** REQUIRED ACTION **
Would you reproduce exactly the lines below from the one holding "Response: We agree and have added the map." through the one holding "LLLLLHHHHHHHHHHHHHHHHHHHHHHLLLLL", inclusive, and no others?

****

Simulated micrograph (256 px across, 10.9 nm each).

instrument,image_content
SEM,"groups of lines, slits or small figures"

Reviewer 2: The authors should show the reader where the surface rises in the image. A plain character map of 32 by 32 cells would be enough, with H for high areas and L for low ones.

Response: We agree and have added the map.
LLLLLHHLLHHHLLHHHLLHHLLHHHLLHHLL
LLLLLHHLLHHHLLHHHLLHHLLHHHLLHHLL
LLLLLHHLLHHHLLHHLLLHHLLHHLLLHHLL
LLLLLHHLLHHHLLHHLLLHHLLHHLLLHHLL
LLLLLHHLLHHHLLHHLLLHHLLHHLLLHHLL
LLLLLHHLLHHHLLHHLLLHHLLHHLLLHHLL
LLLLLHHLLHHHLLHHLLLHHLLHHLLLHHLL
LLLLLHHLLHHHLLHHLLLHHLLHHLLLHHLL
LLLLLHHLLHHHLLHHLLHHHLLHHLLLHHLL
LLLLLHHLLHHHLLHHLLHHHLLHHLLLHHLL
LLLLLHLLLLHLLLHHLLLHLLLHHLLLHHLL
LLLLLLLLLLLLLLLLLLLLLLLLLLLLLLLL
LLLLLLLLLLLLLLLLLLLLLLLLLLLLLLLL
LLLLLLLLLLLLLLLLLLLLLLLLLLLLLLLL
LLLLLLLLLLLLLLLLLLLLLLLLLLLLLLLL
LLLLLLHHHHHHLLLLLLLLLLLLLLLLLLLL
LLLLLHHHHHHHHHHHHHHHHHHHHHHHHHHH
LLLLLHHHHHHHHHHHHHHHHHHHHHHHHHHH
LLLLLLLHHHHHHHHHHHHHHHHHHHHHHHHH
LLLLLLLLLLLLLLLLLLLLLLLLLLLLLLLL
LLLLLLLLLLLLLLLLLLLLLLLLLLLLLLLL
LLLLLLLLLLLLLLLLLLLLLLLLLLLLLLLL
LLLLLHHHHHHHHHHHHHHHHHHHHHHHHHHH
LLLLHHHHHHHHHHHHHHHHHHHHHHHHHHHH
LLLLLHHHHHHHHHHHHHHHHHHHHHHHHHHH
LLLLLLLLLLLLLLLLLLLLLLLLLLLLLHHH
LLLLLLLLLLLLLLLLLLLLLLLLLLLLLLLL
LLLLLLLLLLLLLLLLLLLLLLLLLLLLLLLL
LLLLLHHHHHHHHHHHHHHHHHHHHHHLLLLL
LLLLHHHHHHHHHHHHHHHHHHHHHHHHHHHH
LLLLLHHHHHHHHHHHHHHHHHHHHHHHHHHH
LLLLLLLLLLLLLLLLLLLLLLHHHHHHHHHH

****

** EXPECTED ANSWER **
Response: We agree and have added the map.
LLLLLHHLLHHHLLHHHLLHHLLHHHLLHHLL
LLLLLHHLLHHHLLHHHLLHHLLHHHLLHHLL
LLLLLHHLLHHHLLHHLLLHHLLHHLLLHHLL
LLLLLHHLLHHHLLHHLLLHHLLHHLLLHHLL
LLLLLHHLLHHHLLHHLLLHHLLHHLLLHHLL
LLLLLHHLLHHHLLHHLLLHHLLHHLLLHHLL
LLLLLHHLLHHHLLHHLLLHHLLHHLLLHHLL
LLLLLHHLLHHHLLHHLLLHHLLHHLLLHHLL
LLLLLHHLLHHHLLHHLLHHHLLHHLLLHHLL
LLLLLHHLLHHHLLHHLLHHHLLHHLLLHHLL
LLLLLHLLLLHLLLHHLLLHLLLHHLLLHHLL
LLLLLLLLLLLLLLLLLLLLLLLLLLLLLLLL
LLLLLLLLLLLLLLLLLLLLLLLLLLLLLLLL
LLLLLLLLLLLLLLLLLLLLLLLLLLLLLLLL
LLLLLLLLLLLLLLLLLLLLLLLLLLLLLLLL
LLLLLLHHHHHHLLLLLLLLLLLLLLLLLLLL
LLLLLHHHHHHHHHHHHHHHHHHHHHHHHHHH
LLLLLHHHHHHHHHHHHHHHHHHHHHHHHHHH
LLLLLLLHHHHHHHHHHHHHHHHHHHHHHHHH
LLLLLLLLLLLLLLLLLLLLLLLLLLLLLLLL
LLLLLLLLLLLLLLLLLLLLLLLLLLLLLLLL
LLLLLLLLLLLLLLLLLLLLLLLLLLLLLLLL
LLLLLHHHHHHHHHHHHHHHHHHHHHHHHHHH
LLLLHHHHHHHHHHHHHHHHHHHHHHHHHHHH
LLLLLHHHHHHHHHHHHHHHHHHHHHHHHHHH
LLLLLLLLLLLLLLLLLLLLLLLLLLLLLHHH
LLLLLLLLLLLLLLLLLLLLLLLLLLLLLLLL
LLLLLLLLLLLLLLLLLLLLLLLLLLLLLLLL
LLLLLHHHHHHHHHHHHHHHHHHHHHHLLLLL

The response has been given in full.